_Work instruction_
Restating the records exactly is the whole task.

_Records provided_
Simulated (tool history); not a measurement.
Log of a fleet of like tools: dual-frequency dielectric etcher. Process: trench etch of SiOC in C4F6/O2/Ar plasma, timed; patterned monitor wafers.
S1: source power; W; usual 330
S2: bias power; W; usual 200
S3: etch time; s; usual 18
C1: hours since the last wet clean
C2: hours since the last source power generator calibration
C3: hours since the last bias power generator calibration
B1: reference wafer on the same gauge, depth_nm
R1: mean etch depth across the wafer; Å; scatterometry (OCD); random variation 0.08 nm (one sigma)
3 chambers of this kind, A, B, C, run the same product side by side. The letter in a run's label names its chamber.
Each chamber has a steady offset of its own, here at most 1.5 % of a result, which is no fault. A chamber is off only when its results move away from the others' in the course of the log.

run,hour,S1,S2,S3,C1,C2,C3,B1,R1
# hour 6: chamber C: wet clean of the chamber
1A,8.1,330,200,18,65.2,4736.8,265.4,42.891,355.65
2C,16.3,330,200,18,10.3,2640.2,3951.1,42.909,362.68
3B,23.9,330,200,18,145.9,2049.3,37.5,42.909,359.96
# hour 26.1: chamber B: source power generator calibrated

_Task response_
Simulated (tool history); not a measurement.
Log of a fleet of like tools: dual-frequency dielectric etcher. Process: trench etch of SiOC in C4F6/O2/Ar plasma, timed; patterned monitor wafers.
S1: source power; W; usual 330
S2: bias power; W; usual 200
S3: etch time; s; usual 18
C1: hours since the last wet clean
C2: hours since the last source power generator calibration
C3: hours since the last bias power generator calibration
B1: reference wafer on the same gauge, depth_nm
R1: mean etch depth across the wafer; Å; scatterometry (OCD); random variation 0.08 nm (one sigma)
3 chambers of this kind, A, B, C, run the same product side by side. The letter in a run's label names its chamber.
Each chamber has a steady offset of its own, here at most 1.5 % of a result, which is no fault. A chamber is off only when its results move away from the others' in the course of the log.

run,hour,S1,S2,S3,C1,C2,C3,B1,R1
# hour 6: chamber C: wet clean of the chamber
1A,8.1,330,200,18,65.2,4736.8,265.4,42.891,355.65
2C,16.3,330,200,18,10.3,2640.2,3951.1,42.909,362.68
3B,23.9,330,200,18,145.9,2049.3,37.5,42.909,359.96
# hour 26.1: chamber B: source power generator calibrated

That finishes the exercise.